◆ **Required action**: Set out the listing word for word. End with the line that contains "Because killed dies".

===== Dataset =====
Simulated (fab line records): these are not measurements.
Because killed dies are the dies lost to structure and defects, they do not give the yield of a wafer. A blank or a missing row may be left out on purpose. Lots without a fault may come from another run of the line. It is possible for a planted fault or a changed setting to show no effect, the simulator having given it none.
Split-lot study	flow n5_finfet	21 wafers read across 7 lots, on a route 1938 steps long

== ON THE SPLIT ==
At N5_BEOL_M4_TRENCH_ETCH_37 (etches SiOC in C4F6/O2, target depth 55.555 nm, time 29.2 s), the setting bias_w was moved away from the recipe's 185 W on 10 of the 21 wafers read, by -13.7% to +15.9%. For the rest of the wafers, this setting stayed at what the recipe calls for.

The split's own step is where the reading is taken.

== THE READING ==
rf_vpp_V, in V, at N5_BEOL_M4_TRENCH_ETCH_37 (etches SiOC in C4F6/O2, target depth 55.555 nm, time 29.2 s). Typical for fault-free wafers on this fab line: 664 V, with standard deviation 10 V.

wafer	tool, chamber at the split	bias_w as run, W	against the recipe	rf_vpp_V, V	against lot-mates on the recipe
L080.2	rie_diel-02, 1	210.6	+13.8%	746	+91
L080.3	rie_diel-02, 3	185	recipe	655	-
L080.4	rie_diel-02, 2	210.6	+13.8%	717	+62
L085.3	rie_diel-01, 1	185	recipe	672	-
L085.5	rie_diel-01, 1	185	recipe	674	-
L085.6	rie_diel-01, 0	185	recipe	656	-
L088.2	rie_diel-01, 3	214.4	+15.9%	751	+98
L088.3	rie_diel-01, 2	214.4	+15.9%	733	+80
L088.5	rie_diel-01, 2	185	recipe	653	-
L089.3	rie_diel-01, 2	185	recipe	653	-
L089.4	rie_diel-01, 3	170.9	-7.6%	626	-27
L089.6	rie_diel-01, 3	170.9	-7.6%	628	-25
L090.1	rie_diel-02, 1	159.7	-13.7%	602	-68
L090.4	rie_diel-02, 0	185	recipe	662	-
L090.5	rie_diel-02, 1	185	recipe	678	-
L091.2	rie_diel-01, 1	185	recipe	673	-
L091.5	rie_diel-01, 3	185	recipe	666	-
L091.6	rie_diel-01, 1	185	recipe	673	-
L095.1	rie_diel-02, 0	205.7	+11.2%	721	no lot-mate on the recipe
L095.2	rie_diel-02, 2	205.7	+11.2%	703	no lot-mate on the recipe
=====

◆ **Exercise result**:
Simulated (fab line records): these are not measurements.
Because killed dies are the dies lost to structure and defects, they do not give the yield of a wafer. A blank or a missing row may be left out on purpose. Lots without a fault may come from another run of the line. It is possible for a planted fault or a changed setting to show no effect, the simulator having given it none.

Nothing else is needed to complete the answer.